..............................
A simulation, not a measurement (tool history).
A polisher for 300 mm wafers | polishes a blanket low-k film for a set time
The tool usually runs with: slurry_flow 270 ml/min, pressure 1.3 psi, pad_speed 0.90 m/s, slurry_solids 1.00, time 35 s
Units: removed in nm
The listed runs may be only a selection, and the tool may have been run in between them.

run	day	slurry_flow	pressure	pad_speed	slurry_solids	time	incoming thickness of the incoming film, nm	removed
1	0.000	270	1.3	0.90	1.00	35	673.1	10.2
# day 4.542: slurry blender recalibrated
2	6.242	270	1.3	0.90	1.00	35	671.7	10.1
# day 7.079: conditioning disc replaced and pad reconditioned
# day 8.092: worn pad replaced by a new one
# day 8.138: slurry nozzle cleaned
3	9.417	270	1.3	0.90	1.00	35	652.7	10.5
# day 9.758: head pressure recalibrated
..............................

* Brief *
Give back the entire listing verbatim.

* Exercise response *
A simulation, not a measurement (tool history).
A polisher for 300 mm wafers | polishes a blanket low-k film for a set time
The tool usually runs with: slurry_flow 270 ml/min, pressure 1.3 psi, pad_speed 0.90 m/s, slurry_solids 1.00, time 35 s
Units: removed in nm
The listed runs may be only a selection, and the tool may have been run in between them.

run	day	slurry_flow	pressure	pad_speed	slurry_solids	time	incoming thickness of the incoming film, nm	removed
1	0.000	270	1.3	0.90	1.00	35	673.1	10.2
# day 4.542: slurry blender recalibrated
2	6.242	270	1.3	0.90	1.00	35	671.7	10.1
# day 7.079: conditioning disc replaced and pad reconditioned
# day 8.092: worn pad replaced by a new one
# day 8.138: slurry nozzle cleaned
3	9.417	270	1.3	0.90	1.00	35	652.7	10.5
# day 9.758: head pressure recalibrated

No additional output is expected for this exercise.